----- Record extracts

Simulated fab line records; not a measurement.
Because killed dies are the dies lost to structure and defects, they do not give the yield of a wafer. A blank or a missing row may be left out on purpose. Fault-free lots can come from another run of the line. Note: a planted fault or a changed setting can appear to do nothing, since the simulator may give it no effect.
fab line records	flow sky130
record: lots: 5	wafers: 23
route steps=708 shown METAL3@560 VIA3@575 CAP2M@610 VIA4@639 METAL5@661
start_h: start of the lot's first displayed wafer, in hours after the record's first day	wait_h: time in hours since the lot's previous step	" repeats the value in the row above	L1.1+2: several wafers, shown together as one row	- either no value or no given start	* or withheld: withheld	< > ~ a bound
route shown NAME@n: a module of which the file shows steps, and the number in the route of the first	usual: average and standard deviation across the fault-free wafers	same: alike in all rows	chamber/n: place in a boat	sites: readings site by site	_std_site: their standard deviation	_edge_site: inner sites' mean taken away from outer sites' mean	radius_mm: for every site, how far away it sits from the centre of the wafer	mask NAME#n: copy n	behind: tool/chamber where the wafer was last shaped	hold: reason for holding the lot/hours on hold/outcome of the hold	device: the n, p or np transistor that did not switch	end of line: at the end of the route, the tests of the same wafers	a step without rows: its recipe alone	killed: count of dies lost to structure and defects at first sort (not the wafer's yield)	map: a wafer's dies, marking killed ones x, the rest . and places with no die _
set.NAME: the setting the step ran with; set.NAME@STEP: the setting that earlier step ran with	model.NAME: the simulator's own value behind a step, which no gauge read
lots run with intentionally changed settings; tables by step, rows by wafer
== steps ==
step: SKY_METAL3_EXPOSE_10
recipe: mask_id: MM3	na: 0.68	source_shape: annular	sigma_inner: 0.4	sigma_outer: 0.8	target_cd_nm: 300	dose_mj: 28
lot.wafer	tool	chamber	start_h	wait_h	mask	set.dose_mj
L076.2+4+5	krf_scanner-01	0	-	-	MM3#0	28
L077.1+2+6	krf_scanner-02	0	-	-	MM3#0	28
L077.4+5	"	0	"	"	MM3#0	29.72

----------

Each line from the top of the records above through the line containing "set.NAME: the setting" needs to be transcribed exactly, and no line after it.

Written reply:
Simulated fab line records; not a measurement.
Because killed dies are the dies lost to structure and defects, they do not give the yield of a wafer. A blank or a missing row may be left out on purpose. Fault-free lots can come from another run of the line. Note: a planted fault or a changed setting can appear to do nothing, since the simulator may give it no effect.
fab line records	flow sky130
record: lots: 5	wafers: 23
route steps=708 shown METAL3@560 VIA3@575 CAP2M@610 VIA4@639 METAL5@661
start_h: start of the lot's first displayed wafer, in hours after the record's first day	wait_h: time in hours since the lot's previous step	" repeats the value in the row above	L1.1+2: several wafers, shown together as one row	- either no value or no given start	* or withheld: withheld	< > ~ a bound
route shown NAME@n: a module of which the file shows steps, and the number in the route of the first	usual: average and standard deviation across the fault-free wafers	same: alike in all rows	chamber/n: place in a boat	sites: readings site by site	_std_site: their standard deviation	_edge_site: inner sites' mean taken away from outer sites' mean	radius_mm: for every site, how far away it sits from the centre of the wafer	mask NAME#n: copy n	behind: tool/chamber where the wafer was last shaped	hold: reason for holding the lot/hours on hold/outcome of the hold	device: the n, p or np transistor that did not switch	end of line: at the end of the route, the tests of the same wafers	a step without rows: its recipe alone	killed: count of dies lost to structure and defects at first sort (not the wafer's yield)	map: a wafer's dies, marking killed ones x, the rest . and places with no die _
set.NAME: the setting the step ran with; set.NAME@STEP: the setting that earlier step ran with	model.NAME: the simulator's own value behind a step, which no gauge read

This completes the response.